ACTIVITY ▸ Would you return the lines between the one holding "In a pile the" and the one holding "A step followed", inclusive, and only those, exactly as they stand in the listing below?

INFORMATION SHOWN ▸
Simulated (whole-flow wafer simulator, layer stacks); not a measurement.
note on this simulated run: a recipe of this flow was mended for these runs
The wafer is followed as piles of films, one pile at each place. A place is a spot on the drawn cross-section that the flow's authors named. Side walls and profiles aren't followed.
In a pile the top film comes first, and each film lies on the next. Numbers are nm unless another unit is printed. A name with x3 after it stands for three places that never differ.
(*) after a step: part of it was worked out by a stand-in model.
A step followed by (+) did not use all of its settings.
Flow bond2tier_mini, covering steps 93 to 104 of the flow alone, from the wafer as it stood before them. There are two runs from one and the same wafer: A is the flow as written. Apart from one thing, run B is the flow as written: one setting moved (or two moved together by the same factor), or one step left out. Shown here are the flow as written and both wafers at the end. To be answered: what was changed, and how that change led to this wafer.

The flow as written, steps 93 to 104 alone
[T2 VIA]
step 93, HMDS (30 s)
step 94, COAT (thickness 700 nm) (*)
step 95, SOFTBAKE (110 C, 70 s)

TASK OUTPUT ▸
In a pile the top film comes first, and each film lies on the next. Numbers are nm unless another unit is printed. A name with x3 after it stands for three places that never differ.
(*) after a step: part of it was worked out by a stand-in model.
A step followed by (+) did not use all of its settings.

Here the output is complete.